■ Assigned task
Look at the entries below and restate word for word the lines from the first through the one that has "small figures |".

■ Given records
<<<<

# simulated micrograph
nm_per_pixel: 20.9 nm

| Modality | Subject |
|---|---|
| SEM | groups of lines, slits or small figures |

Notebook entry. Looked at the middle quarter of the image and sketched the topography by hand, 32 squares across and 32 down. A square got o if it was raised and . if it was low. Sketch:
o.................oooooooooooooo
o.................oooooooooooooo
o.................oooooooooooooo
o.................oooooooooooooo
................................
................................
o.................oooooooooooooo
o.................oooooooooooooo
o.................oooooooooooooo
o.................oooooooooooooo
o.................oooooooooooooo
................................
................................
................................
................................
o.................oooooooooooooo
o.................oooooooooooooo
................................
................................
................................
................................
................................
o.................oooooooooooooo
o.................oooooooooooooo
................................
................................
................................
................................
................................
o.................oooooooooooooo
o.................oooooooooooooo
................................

>>>>

■ Task solution
# simulated micrograph
nm_per_pixel: 20.9 nm

| Modality | Subject |
|---|---|
| SEM | groups of lines, slits or small figures |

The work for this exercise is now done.